::::::::::

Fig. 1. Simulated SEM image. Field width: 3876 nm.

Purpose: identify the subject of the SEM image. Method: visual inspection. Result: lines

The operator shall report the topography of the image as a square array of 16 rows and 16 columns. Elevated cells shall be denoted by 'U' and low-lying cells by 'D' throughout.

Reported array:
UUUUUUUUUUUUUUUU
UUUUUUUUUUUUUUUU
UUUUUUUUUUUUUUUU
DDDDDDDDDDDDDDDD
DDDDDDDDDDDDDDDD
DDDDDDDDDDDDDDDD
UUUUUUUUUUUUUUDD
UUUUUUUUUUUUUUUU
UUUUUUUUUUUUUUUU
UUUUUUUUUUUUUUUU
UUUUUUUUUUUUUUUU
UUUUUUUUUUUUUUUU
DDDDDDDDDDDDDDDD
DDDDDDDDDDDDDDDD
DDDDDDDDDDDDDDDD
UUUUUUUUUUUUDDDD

::::::::::

Brief: Transcribe the data in full, keeping every detail.

Task result:
Fig. 1. Simulated SEM image. Field width: 3876 nm.

Purpose: identify the subject of the SEM image. Method: visual inspection. Result: lines

The operator shall report the topography of the image as a square array of 16 rows and 16 columns. Elevated cells shall be denoted by 'U' and low-lying cells by 'D' throughout.

Reported array:
UUUUUUUUUUUUUUUU
UUUUUUUUUUUUUUUU
UUUUUUUUUUUUUUUU
DDDDDDDDDDDDDDDD
DDDDDDDDDDDDDDDD
DDDDDDDDDDDDDDDD
UUUUUUUUUUUUUUDD
UUUUUUUUUUUUUUUU
UUUUUUUUUUUUUUUU
UUUUUUUUUUUUUUUU
UUUUUUUUUUUUUUUU
UUUUUUUUUUUUUUUU
DDDDDDDDDDDDDDDD
DDDDDDDDDDDDDDDD
DDDDDDDDDDDDDDDD
UUUUUUUUUUUUDDDD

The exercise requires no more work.